::::::

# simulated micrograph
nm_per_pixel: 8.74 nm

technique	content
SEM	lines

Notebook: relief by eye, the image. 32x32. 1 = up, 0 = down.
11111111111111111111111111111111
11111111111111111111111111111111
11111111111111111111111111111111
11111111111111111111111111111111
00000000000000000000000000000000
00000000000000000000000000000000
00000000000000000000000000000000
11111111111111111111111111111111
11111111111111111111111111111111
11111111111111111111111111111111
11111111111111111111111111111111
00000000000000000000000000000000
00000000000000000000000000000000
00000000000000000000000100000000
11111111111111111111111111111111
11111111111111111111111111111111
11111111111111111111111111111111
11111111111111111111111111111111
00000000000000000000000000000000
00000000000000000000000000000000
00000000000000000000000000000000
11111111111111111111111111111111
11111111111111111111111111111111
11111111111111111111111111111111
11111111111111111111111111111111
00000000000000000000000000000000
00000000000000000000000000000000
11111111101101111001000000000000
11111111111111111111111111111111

::::::

▸ ASSIGNMENT
Set the entries down again exactly, beginning with their first line and ending with the line that contains "11111111101101111001000000000000"; omit all other lines.

▸ TASK ANSWER
# simulated micrograph
nm_per_pixel: 8.74 nm

technique	content
SEM	lines

Notebook: relief by eye, the image. 32x32. 1 = up, 0 = down.
11111111111111111111111111111111
11111111111111111111111111111111
11111111111111111111111111111111
11111111111111111111111111111111
00000000000000000000000000000000
00000000000000000000000000000000
00000000000000000000000000000000
11111111111111111111111111111111
11111111111111111111111111111111
11111111111111111111111111111111
11111111111111111111111111111111
00000000000000000000000000000000
00000000000000000000000000000000
00000000000000000000000100000000
11111111111111111111111111111111
11111111111111111111111111111111
11111111111111111111111111111111
11111111111111111111111111111111
00000000000000000000000000000000
00000000000000000000000000000000
00000000000000000000000000000000
11111111111111111111111111111111
11111111111111111111111111111111
11111111111111111111111111111111
11111111111111111111111111111111
00000000000000000000000000000000
00000000000000000000000000000000
11111111101101111001000000000000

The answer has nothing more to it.